[DATASET ENTRIES]

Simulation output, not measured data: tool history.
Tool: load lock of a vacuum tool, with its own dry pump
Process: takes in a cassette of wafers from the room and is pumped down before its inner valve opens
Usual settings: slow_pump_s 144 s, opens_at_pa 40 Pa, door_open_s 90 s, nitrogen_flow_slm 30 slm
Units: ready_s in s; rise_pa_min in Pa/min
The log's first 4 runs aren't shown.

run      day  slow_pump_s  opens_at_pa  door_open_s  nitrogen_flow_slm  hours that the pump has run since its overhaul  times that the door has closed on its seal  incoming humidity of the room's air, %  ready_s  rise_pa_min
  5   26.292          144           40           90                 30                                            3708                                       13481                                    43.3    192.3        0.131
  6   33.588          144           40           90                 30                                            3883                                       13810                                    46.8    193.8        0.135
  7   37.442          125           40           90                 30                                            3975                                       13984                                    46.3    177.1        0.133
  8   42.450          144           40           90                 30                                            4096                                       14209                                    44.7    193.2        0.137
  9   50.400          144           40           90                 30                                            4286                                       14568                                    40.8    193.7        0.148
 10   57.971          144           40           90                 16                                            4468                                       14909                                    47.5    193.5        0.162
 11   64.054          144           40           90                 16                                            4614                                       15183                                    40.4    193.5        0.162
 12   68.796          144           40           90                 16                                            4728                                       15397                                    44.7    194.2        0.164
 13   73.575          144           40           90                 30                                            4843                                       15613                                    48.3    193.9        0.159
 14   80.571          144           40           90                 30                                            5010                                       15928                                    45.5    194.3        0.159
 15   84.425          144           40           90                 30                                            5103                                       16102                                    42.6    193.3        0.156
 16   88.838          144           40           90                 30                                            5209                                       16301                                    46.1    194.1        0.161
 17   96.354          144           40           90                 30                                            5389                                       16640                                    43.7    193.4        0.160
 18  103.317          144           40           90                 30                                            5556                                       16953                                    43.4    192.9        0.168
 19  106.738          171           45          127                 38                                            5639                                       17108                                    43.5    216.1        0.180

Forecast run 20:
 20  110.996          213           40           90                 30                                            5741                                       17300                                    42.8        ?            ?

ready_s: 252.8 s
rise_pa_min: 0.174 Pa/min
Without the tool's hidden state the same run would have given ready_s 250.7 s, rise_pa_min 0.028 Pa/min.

[/DATASET ENTRIES]

◆ WORK REQUEST:
Everything from the line with "Process: takes in" through the line with "The log's first 4 runs aren't shown." in the listing above must be retyped exactly, with nothing added.

◆ RESPONSE:
Process: takes in a cassette of wafers from the room and is pumped down before its inner valve opens
Usual settings: slow_pump_s 144 s, opens_at_pa 40 Pa, door_open_s 90 s, nitrogen_flow_slm 30 slm
Units: ready_s in s; rise_pa_min in Pa/min
The log's first 4 runs aren't shown.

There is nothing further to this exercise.